REQUIRED ACTION: Reproduce the entries from their first line up to and including the line with "day 10 09:29 |". Leave out everything after it.

DATASET EXCERPTS:
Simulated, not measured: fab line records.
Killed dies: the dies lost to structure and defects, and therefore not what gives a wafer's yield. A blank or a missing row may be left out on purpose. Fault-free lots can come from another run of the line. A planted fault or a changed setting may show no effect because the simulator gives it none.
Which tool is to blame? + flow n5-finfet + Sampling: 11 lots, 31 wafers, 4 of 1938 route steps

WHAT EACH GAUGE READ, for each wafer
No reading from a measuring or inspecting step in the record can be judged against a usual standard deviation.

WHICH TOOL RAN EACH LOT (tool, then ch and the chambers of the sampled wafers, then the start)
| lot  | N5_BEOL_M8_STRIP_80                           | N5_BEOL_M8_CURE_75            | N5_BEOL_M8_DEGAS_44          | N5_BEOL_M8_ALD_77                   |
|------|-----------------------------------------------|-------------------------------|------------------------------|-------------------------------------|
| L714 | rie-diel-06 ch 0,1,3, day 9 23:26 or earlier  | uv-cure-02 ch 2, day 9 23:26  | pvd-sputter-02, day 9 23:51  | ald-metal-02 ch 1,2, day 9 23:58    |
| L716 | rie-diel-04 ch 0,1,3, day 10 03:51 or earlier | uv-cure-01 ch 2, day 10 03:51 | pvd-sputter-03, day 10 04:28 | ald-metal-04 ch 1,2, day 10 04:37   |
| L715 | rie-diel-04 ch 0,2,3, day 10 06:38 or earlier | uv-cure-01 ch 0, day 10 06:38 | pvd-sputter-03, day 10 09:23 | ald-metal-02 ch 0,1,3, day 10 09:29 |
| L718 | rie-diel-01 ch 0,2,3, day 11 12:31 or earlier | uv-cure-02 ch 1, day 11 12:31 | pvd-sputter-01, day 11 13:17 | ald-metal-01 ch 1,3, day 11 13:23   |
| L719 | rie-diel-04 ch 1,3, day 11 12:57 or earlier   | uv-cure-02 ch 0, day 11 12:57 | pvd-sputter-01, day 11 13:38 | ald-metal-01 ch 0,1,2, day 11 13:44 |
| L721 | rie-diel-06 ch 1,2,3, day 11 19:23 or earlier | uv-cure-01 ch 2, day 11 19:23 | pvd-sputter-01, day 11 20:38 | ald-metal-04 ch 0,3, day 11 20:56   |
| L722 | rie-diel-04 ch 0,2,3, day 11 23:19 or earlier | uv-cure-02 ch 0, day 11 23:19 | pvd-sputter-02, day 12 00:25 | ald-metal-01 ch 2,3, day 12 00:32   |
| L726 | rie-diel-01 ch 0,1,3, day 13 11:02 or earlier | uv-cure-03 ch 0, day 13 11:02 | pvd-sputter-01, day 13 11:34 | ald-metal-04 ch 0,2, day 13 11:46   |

YOUR RESPONSE:
Simulated, not measured: fab line records.
Killed dies: the dies lost to structure and defects, and therefore not what gives a wafer's yield. A blank or a missing row may be left out on purpose. Fault-free lots can come from another run of the line. A planted fault or a changed setting may show no effect because the simulator gives it none.
Which tool is to blame? + flow n5-finfet + Sampling: 11 lots, 31 wafers, 4 of 1938 route steps

WHAT EACH GAUGE READ, for each wafer
No reading from a measuring or inspecting step in the record can be judged against a usual standard deviation.

WHICH TOOL RAN EACH LOT (tool, then ch and the chambers of the sampled wafers, then the start)
| lot  | N5_BEOL_M8_STRIP_80                           | N5_BEOL_M8_CURE_75            | N5_BEOL_M8_DEGAS_44          | N5_BEOL_M8_ALD_77                   |
|------|-----------------------------------------------|-------------------------------|------------------------------|-------------------------------------|
| L714 | rie-diel-06 ch 0,1,3, day 9 23:26 or earlier  | uv-cure-02 ch 2, day 9 23:26  | pvd-sputter-02, day 9 23:51  | ald-metal-02 ch 1,2, day 9 23:58    |
| L716 | rie-diel-04 ch 0,1,3, day 10 03:51 or earlier | uv-cure-01 ch 2, day 10 03:51 | pvd-sputter-03, day 10 04:28 | ald-metal-04 ch 1,2, day 10 04:37   |
| L715 | rie-diel-04 ch 0,2,3, day 10 06:38 or earlier | uv-cure-01 ch 0, day 10 06:38 | pvd-sputter-03, day 10 09:23 | ald-metal-02 ch 0,1,3, day 10 09:29 |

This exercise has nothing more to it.